* Work item
Retype the whole of the data exactly.

* Records supplied
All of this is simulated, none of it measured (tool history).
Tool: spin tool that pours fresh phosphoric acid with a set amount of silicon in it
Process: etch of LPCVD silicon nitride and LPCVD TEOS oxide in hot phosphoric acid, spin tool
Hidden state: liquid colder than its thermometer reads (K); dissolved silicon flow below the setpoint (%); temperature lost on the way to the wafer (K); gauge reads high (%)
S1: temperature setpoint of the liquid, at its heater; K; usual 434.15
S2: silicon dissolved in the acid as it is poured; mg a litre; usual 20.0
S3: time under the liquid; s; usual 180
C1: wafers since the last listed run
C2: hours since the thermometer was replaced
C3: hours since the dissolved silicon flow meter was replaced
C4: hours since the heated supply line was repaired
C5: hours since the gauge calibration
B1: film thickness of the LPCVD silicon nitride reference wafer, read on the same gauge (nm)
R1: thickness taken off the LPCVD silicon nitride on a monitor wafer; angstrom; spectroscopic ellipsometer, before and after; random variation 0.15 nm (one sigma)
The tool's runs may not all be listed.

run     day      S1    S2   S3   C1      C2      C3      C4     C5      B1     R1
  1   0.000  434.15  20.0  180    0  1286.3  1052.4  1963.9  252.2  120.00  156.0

* Response box
All of this is simulated, none of it measured (tool history).
Tool: spin tool that pours fresh phosphoric acid with a set amount of silicon in it
Process: etch of LPCVD silicon nitride and LPCVD TEOS oxide in hot phosphoric acid, spin tool
Hidden state: liquid colder than its thermometer reads (K); dissolved silicon flow below the setpoint (%); temperature lost on the way to the wafer (K); gauge reads high (%)
S1: temperature setpoint of the liquid, at its heater; K; usual 434.15
S2: silicon dissolved in the acid as it is poured; mg a litre; usual 20.0
S3: time under the liquid; s; usual 180
C1: wafers since the last listed run
C2: hours since the thermometer was replaced
C3: hours since the dissolved silicon flow meter was replaced
C4: hours since the heated supply line was repaired
C5: hours since the gauge calibration
B1: film thickness of the LPCVD silicon nitride reference wafer, read on the same gauge (nm)
R1: thickness taken off the LPCVD silicon nitride on a monitor wafer; angstrom; spectroscopic ellipsometer, before and after; random variation 0.15 nm (one sigma)
The tool's runs may not all be listed.

run     day      S1    S2   S3   C1      C2      C3      C4     C5      B1     R1
  1   0.000  434.15  20.0  180    0  1286.3  1052.4  1963.9  252.2  120.00  156.0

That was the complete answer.